*** PROVIDED RECORDS ***

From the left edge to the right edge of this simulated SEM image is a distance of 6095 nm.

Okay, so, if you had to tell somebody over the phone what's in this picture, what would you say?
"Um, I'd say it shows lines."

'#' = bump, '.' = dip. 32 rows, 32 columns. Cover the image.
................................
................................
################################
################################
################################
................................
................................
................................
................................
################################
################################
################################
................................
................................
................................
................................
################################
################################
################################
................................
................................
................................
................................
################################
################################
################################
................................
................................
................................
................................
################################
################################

*** End of PROVIDED RECORDS ***

ASSIGNMENT →
What is needed is an exact transcription of every record above.

ANSWER SPACE →
From the left edge to the right edge of this simulated SEM image is a distance of 6095 nm.

Okay, so, if you had to tell somebody over the phone what's in this picture, what would you say?
"Um, I'd say it shows lines."

'#' = bump, '.' = dip. 32 rows, 32 columns. Cover the image.
................................
................................
################################
################################
################################
................................
................................
................................
................................
################################
################################
################################
................................
................................
................................
................................
################################
################################
################################
................................
................................
................................
................................
################################
################################
################################
................................
................................
................................
................................
################################
################################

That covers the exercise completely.